DATASET ENTRIES:
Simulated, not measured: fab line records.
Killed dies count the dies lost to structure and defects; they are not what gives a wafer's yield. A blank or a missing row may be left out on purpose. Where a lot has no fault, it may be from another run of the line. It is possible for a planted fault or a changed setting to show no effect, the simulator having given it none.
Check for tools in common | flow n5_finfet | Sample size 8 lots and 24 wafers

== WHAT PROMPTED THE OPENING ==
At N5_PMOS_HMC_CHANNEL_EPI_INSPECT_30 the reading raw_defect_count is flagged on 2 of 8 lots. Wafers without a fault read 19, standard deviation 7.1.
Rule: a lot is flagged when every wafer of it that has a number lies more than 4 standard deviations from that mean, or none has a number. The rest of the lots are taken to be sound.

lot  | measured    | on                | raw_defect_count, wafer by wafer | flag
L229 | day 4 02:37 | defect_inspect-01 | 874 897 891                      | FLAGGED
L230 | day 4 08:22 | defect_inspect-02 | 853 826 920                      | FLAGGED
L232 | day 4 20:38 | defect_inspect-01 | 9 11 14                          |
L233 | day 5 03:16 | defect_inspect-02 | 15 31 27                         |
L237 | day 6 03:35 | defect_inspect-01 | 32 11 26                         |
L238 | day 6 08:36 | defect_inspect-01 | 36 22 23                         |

ACTIVITY:
Each line from the beginning of the entries to the line with "L237 | day 6" must be repeated exactly, with both end lines kept and no other lines given.

ANSWER AREA:
Simulated, not measured: fab line records.
Killed dies count the dies lost to structure and defects; they are not what gives a wafer's yield. A blank or a missing row may be left out on purpose. Where a lot has no fault, it may be from another run of the line. It is possible for a planted fault or a changed setting to show no effect, the simulator having given it none.
Check for tools in common | flow n5_finfet | Sample size 8 lots and 24 wafers

== WHAT PROMPTED THE OPENING ==
At N5_PMOS_HMC_CHANNEL_EPI_INSPECT_30 the reading raw_defect_count is flagged on 2 of 8 lots. Wafers without a fault read 19, standard deviation 7.1.
Rule: a lot is flagged when every wafer of it that has a number lies more than 4 standard deviations from that mean, or none has a number. The rest of the lots are taken to be sound.

lot  | measured    | on                | raw_defect_count, wafer by wafer | flag
L229 | day 4 02:37 | defect_inspect-01 | 874 897 891                      | FLAGGED
L230 | day 4 08:22 | defect_inspect-02 | 853 826 920                      | FLAGGED
L232 | day 4 20:38 | defect_inspect-01 | 9 11 14                          |
L233 | day 5 03:16 | defect_inspect-02 | 15 31 27                         |
L237 | day 6 03:35 | defect_inspect-01 | 32 11 26                         |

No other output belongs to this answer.